= Work item =
Each entry that follows should be retyped exactly.

Source material START

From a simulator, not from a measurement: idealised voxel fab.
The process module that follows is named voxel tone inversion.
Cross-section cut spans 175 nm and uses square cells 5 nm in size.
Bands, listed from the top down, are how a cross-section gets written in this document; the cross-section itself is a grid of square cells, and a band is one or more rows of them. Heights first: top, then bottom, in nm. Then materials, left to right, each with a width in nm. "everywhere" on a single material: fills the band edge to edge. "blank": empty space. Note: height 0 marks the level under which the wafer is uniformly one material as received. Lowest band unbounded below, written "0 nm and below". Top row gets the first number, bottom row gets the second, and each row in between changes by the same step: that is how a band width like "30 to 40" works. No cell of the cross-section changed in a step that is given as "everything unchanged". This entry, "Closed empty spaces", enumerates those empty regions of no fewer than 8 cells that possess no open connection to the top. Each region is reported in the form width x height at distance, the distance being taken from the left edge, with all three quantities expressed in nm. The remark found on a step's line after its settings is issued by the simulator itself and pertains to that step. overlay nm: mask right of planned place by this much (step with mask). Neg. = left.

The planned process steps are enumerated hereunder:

Source material END

= Problem solution =
From a simulator, not from a measurement: idealised voxel fab.
The process module that follows is named voxel tone inversion.
Cross-section cut spans 175 nm and uses square cells 5 nm in size.
Bands, listed from the top down, are how a cross-section gets written in this document; the cross-section itself is a grid of square cells, and a band is one or more rows of them. Heights first: top, then bottom, in nm. Then materials, left to right, each with a width in nm. "everywhere" on a single material: fills the band edge to edge. "blank": empty space. Note: height 0 marks the level under which the wafer is uniformly one material as received. Lowest band unbounded below, written "0 nm and below". Top row gets the first number, bottom row gets the second, and each row in between changes by the same step: that is how a band width like "30 to 40" works. No cell of the cross-section changed in a step that is given as "everything unchanged". This entry, "Closed empty spaces", enumerates those empty regions of no fewer than 8 cells that possess no open connection to the top. Each region is reported in the form width x height at distance, the distance being taken from the left edge, with all three quantities expressed in nm. The remark found on a step's line after its settings is issued by the simulator itself and pertains to that step. overlay nm: mask right of planned place by this much (step with mask). Neg. = left.

The planned process steps are enumerated hereunder:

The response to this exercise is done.